Records shown -
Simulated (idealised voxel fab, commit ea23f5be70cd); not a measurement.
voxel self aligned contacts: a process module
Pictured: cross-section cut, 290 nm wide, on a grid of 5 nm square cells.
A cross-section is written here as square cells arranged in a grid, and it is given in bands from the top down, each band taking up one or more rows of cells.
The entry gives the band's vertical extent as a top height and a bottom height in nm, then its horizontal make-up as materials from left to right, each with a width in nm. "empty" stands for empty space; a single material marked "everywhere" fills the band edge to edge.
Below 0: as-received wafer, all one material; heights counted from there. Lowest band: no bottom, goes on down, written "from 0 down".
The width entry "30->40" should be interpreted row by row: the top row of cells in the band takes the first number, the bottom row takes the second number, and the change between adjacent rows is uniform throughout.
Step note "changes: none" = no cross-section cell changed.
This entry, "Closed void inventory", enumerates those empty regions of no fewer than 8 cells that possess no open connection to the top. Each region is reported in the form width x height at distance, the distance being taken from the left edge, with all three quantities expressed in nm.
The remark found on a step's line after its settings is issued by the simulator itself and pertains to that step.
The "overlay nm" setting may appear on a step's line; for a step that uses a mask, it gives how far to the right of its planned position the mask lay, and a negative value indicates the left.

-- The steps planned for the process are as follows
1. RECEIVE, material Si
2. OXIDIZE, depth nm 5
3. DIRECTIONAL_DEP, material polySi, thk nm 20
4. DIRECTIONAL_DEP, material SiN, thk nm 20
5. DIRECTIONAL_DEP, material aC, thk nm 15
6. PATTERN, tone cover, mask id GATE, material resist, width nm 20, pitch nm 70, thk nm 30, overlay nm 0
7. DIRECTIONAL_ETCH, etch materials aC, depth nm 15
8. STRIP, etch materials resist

Exercise - Nothing in the listing should change; repeat it in full.

Worked solution -
Simulated (idealised voxel fab, commit ea23f5be70cd); not a measurement.
voxel self aligned contacts: a process module
Pictured: cross-section cut, 290 nm wide, on a grid of 5 nm square cells.
A cross-section is written here as square cells arranged in a grid, and it is given in bands from the top down, each band taking up one or more rows of cells.
The entry gives the band's vertical extent as a top height and a bottom height in nm, then its horizontal make-up as materials from left to right, each with a width in nm. "empty" stands for empty space; a single material marked "everywhere" fills the band edge to edge.
Below 0: as-received wafer, all one material; heights counted from there. Lowest band: no bottom, goes on down, written "from 0 down".
The width entry "30->40" should be interpreted row by row: the top row of cells in the band takes the first number, the bottom row takes the second number, and the change between adjacent rows is uniform throughout.
Step note "changes: none" = no cross-section cell changed.
This entry, "Closed void inventory", enumerates those empty regions of no fewer than 8 cells that possess no open connection to the top. Each region is reported in the form width x height at distance, the distance being taken from the left edge, with all three quantities expressed in nm.
The remark found on a step's line after its settings is issued by the simulator itself and pertains to that step.
The "overlay nm" setting may appear on a step's line; for a step that uses a mask, it gives how far to the right of its planned position the mask lay, and a negative value indicates the left.

-- The steps planned for the process are as follows
1. RECEIVE, material Si
2. OXIDIZE, depth nm 5
3. DIRECTIONAL_DEP, material polySi, thk nm 20
4. DIRECTIONAL_DEP, material SiN, thk nm 20
5. DIRECTIONAL_DEP, material aC, thk nm 15
6. PATTERN, tone cover, mask id GATE, material resist, width nm 20, pitch nm 70, thk nm 30, overlay nm 0
7. DIRECTIONAL_ETCH, etch materials aC, depth nm 15
8. STRIP, etch materials resist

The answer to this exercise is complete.